----------

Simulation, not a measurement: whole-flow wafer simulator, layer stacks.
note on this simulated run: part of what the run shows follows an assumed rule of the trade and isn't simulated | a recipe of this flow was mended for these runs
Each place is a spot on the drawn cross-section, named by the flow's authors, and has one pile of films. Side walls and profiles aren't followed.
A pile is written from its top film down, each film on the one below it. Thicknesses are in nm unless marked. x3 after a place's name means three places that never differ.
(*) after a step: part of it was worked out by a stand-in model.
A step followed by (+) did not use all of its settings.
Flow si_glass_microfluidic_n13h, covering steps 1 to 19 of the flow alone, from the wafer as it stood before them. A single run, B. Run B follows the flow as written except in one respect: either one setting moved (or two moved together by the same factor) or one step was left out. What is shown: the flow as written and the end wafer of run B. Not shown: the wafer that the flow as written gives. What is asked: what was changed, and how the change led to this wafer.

----------

* WORK INSTRUCTION:
Retype each of the records, word for word, with nothing added or dropped.

* TASK OUTPUT:
Simulation, not a measurement: whole-flow wafer simulator, layer stacks.
note on this simulated run: part of what the run shows follows an assumed rule of the trade and isn't simulated | a recipe of this flow was mended for these runs
Each place is a spot on the drawn cross-section, named by the flow's authors, and has one pile of films. Side walls and profiles aren't followed.
A pile is written from its top film down, each film on the one below it. Thicknesses are in nm unless marked. x3 after a place's name means three places that never differ.
(*) after a step: part of it was worked out by a stand-in model.
A step followed by (+) did not use all of its settings.
Flow si_glass_microfluidic_n13h, covering steps 1 to 19 of the flow alone, from the wafer as it stood before them. A single run, B. Run B follows the flow as written except in one respect: either one setting moved (or two moved together by the same factor) or one step was left out. What is shown: the flow as written and the end wafer of run B. Not shown: the wafer that the flow as written gives. What is asked: what was changed, and how the change led to this wafer.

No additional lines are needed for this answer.